Raw data:
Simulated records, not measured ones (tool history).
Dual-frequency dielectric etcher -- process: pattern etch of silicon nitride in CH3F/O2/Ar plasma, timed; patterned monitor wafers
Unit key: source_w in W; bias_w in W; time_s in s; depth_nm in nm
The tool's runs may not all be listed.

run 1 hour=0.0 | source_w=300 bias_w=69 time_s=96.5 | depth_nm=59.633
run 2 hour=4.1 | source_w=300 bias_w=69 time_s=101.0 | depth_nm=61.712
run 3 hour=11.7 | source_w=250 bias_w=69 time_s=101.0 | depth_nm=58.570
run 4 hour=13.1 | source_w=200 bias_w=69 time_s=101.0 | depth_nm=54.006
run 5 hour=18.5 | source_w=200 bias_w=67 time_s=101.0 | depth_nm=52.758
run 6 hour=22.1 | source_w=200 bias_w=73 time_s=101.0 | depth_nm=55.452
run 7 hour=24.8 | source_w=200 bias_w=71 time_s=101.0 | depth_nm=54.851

Work order:
Please return the whole listing, line for line, exactly.

Task answer:
Simulated records, not measured ones (tool history).
Dual-frequency dielectric etcher -- process: pattern etch of silicon nitride in CH3F/O2/Ar plasma, timed; patterned monitor wafers
Unit key: source_w in W; bias_w in W; time_s in s; depth_nm in nm
The tool's runs may not all be listed.

run 1 hour=0.0 | source_w=300 bias_w=69 time_s=96.5 | depth_nm=59.633
run 2 hour=4.1 | source_w=300 bias_w=69 time_s=101.0 | depth_nm=61.712
run 3 hour=11.7 | source_w=250 bias_w=69 time_s=101.0 | depth_nm=58.570
run 4 hour=13.1 | source_w=200 bias_w=69 time_s=101.0 | depth_nm=54.006
run 5 hour=18.5 | source_w=200 bias_w=67 time_s=101.0 | depth_nm=52.758
run 6 hour=22.1 | source_w=200 bias_w=73 time_s=101.0 | depth_nm=55.452
run 7 hour=24.8 | source_w=200 bias_w=71 time_s=101.0 | depth_nm=54.851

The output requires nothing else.